• [Work item]
In the material below, find the line that contains "day 38 22:57" and the line that contains "day 41 20:20", then write out exactly those two lines and everything between them.

• [Record extracts]
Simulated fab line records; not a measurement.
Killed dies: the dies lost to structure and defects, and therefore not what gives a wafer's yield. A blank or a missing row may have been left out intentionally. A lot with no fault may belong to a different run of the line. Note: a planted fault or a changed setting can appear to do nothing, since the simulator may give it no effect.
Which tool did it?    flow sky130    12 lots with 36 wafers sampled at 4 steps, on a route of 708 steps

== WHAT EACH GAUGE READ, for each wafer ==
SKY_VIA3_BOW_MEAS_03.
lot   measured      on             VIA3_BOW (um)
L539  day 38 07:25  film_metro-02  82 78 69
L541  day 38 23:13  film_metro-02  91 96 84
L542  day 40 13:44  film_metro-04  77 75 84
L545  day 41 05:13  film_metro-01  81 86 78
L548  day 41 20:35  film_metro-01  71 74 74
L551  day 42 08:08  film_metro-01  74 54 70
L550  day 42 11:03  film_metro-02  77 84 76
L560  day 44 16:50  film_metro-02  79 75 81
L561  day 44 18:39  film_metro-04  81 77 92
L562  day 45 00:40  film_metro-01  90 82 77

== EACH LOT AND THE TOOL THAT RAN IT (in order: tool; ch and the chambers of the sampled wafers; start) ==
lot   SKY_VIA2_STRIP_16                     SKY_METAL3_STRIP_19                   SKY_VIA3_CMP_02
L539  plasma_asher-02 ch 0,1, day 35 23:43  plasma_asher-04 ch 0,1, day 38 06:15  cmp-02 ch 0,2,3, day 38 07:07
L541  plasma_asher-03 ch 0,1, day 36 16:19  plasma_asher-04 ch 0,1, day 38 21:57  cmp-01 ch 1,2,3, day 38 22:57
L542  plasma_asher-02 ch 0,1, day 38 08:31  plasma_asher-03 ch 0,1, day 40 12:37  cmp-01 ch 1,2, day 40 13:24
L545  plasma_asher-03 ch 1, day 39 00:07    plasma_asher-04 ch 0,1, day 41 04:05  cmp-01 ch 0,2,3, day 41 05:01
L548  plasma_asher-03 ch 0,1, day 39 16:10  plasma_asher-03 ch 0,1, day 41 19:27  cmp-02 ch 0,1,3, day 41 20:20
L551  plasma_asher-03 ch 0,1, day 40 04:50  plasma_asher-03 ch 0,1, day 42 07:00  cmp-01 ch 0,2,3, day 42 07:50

• [Written answer]
L541  plasma_asher-03 ch 0,1, day 36 16:19  plasma_asher-04 ch 0,1, day 38 21:57  cmp-01 ch 1,2,3, day 38 22:57
L542  plasma_asher-02 ch 0,1, day 38 08:31  plasma_asher-03 ch 0,1, day 40 12:37  cmp-01 ch 1,2, day 40 13:24
L545  plasma_asher-03 ch 1, day 39 00:07    plasma_asher-04 ch 0,1, day 41 04:05  cmp-01 ch 0,2,3, day 41 05:01
L548  plasma_asher-03 ch 0,1, day 39 16:10  plasma_asher-03 ch 0,1, day 41 19:27  cmp-02 ch 0,1,3, day 41 20:20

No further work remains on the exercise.